Information
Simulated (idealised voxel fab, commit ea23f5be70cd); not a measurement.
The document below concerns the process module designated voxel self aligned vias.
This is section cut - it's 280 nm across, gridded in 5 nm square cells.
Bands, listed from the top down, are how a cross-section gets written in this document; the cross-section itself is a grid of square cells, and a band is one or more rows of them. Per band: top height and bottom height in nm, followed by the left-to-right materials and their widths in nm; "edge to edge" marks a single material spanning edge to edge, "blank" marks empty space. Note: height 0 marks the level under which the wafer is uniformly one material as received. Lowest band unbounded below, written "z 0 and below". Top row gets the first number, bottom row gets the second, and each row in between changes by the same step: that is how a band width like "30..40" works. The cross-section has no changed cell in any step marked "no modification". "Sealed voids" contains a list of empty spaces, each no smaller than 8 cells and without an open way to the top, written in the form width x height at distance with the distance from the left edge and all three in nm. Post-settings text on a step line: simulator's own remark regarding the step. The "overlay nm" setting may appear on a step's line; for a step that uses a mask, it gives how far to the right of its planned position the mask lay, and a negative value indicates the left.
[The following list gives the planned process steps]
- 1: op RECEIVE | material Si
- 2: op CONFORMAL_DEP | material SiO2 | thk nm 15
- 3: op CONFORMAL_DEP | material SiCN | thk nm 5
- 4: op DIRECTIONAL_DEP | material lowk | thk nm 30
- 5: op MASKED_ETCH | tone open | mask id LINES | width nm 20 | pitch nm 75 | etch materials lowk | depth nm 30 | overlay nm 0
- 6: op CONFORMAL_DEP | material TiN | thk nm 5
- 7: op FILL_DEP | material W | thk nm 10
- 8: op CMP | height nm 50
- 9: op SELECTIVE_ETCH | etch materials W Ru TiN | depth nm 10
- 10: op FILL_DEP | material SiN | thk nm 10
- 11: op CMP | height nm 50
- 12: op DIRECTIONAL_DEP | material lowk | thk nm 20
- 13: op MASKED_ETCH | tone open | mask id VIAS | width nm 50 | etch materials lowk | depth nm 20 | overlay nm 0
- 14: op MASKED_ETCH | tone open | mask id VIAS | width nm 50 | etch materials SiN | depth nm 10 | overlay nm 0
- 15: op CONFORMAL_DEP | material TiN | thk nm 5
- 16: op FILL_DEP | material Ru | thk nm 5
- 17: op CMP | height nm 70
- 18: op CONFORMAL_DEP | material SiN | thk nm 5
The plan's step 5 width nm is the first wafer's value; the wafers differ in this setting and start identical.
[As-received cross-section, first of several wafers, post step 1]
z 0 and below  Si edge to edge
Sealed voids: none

Work task
Keeping every character as it is, restate the lines above that run from the line with "- 10: op FILL_DEP | material SiN | thk nm 10" through the line with "Si edge to edge", both included, and nothing else.

Worked solution
- 10: op FILL_DEP | material SiN | thk nm 10
- 11: op CMP | height nm 50
- 12: op DIRECTIONAL_DEP | material lowk | thk nm 20
- 13: op MASKED_ETCH | tone open | mask id VIAS | width nm 50 | etch materials lowk | depth nm 20 | overlay nm 0
- 14: op MASKED_ETCH | tone open | mask id VIAS | width nm 50 | etch materials SiN | depth nm 10 | overlay nm 0
- 15: op CONFORMAL_DEP | material TiN | thk nm 5
- 16: op FILL_DEP | material Ru | thk nm 5
- 17: op CMP | height nm 70
- 18: op CONFORMAL_DEP | material SiN | thk nm 5
The plan's step 5 width nm is the first wafer's value; the wafers differ in this setting and start identical.
[As-received cross-section, first of several wafers, post step 1]
z 0 and below  Si edge to edge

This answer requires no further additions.